REQUIRED ACTION.
The whole listing is to be transcribed exactly as it stands.

DATASET CONTENT.
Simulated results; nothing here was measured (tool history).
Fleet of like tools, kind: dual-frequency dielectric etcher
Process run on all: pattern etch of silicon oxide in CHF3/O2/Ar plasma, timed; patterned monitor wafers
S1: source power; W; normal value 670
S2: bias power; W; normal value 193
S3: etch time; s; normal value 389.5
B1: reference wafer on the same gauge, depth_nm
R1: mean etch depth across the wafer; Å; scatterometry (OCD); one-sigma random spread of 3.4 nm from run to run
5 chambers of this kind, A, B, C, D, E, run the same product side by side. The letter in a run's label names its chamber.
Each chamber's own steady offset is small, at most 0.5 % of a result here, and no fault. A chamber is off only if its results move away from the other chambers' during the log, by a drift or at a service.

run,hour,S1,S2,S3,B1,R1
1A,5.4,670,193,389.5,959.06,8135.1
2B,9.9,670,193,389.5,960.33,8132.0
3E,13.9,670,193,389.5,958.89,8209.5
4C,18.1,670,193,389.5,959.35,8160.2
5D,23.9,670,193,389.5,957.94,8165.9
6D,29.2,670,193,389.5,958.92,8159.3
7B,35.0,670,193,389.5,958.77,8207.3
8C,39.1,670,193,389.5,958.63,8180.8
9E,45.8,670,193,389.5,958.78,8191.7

WRITTEN SOLUTION.
Simulated results; nothing here was measured (tool history).
Fleet of like tools, kind: dual-frequency dielectric etcher
Process run on all: pattern etch of silicon oxide in CHF3/O2/Ar plasma, timed; patterned monitor wafers
S1: source power; W; normal value 670
S2: bias power; W; normal value 193
S3: etch time; s; normal value 389.5
B1: reference wafer on the same gauge, depth_nm
R1: mean etch depth across the wafer; Å; scatterometry (OCD); one-sigma random spread of 3.4 nm from run to run
5 chambers of this kind, A, B, C, D, E, run the same product side by side. The letter in a run's label names its chamber.
Each chamber's own steady offset is small, at most 0.5 % of a result here, and no fault. A chamber is off only if its results move away from the other chambers' during the log, by a drift or at a service.

run,hour,S1,S2,S3,B1,R1
1A,5.4,670,193,389.5,959.06,8135.1
2B,9.9,670,193,389.5,960.33,8132.0
3E,13.9,670,193,389.5,958.89,8209.5
4C,18.1,670,193,389.5,959.35,8160.2
5D,23.9,670,193,389.5,957.94,8165.9
6D,29.2,670,193,389.5,958.92,8159.3
7B,35.0,670,193,389.5,958.77,8207.3
8C,39.1,670,193,389.5,958.63,8180.8
9E,45.8,670,193,389.5,958.78,8191.7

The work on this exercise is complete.